Would you please copy every line of the material that follows, exactly as it reads?

====== Data records
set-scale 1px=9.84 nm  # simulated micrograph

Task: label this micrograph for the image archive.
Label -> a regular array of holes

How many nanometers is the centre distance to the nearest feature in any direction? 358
============

** Solution **
set-scale 1px=9.84 nm  # simulated micrograph

Task: label this micrograph for the image archive.
Label -> a regular array of holes

How many nanometers is the centre distance to the nearest feature in any direction? 358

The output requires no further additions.